Please return the entries, omitting and altering nothing.

─── Supplied information

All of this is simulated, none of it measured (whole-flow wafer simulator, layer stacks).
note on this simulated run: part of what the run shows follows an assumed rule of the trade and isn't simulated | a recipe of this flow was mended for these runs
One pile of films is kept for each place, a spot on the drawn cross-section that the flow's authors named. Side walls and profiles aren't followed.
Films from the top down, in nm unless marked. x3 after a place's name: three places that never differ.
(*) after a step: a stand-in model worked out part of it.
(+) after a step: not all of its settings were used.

──────

Exercise solution:
All of this is simulated, none of it measured (whole-flow wafer simulator, layer stacks).
note on this simulated run: part of what the run shows follows an assumed rule of the trade and isn't simulated | a recipe of this flow was mended for these runs
One pile of films is kept for each place, a spot on the drawn cross-section that the flow's authors named. Side walls and profiles aren't followed.
Films from the top down, in nm unless marked. x3 after a place's name: three places that never differ.
(*) after a step: a stand-in model worked out part of it.
(+) after a step: not all of its settings were used.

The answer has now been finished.